═════ Supplied records ═════
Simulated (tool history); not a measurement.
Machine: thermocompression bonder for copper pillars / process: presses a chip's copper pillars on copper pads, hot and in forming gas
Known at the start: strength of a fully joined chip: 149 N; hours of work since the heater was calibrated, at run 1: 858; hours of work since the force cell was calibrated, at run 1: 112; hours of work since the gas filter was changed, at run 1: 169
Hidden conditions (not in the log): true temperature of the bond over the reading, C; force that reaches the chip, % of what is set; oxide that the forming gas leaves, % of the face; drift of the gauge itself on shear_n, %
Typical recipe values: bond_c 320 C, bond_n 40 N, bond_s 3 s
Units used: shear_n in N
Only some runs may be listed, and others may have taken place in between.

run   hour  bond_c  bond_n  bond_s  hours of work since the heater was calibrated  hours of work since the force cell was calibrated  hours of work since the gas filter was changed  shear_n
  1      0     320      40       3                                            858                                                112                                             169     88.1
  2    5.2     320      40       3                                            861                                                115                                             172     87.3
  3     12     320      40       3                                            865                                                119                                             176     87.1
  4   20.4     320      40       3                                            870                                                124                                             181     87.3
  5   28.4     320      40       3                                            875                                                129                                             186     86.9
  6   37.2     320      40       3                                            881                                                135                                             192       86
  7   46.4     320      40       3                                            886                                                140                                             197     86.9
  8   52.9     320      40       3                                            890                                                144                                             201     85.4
═════

Task item: Give every entry in the listing above again, exactly as written.

Written response:
Simulated (tool history); not a measurement.
Machine: thermocompression bonder for copper pillars / process: presses a chip's copper pillars on copper pads, hot and in forming gas
Known at the start: strength of a fully joined chip: 149 N; hours of work since the heater was calibrated, at run 1: 858; hours of work since the force cell was calibrated, at run 1: 112; hours of work since the gas filter was changed, at run 1: 169
Hidden conditions (not in the log): true temperature of the bond over the reading, C; force that reaches the chip, % of what is set; oxide that the forming gas leaves, % of the face; drift of the gauge itself on shear_n, %
Typical recipe values: bond_c 320 C, bond_n 40 N, bond_s 3 s
Units used: shear_n in N
Only some runs may be listed, and others may have taken place in between.

run   hour  bond_c  bond_n  bond_s  hours of work since the heater was calibrated  hours of work since the force cell was calibrated  hours of work since the gas filter was changed  shear_n
  1      0     320      40       3                                            858                                                112                                             169     88.1
  2    5.2     320      40       3                                            861                                                115                                             172     87.3
  3     12     320      40       3                                            865                                                119                                             176     87.1
  4   20.4     320      40       3                                            870                                                124                                             181     87.3
  5   28.4     320      40       3                                            875                                                129                                             186     86.9
  6   37.2     320      40       3                                            881                                                135                                             192       86
  7   46.4     320      40       3                                            886                                                140                                             197     86.9
  8   52.9     320      40       3                                            890                                                144                                             201     85.4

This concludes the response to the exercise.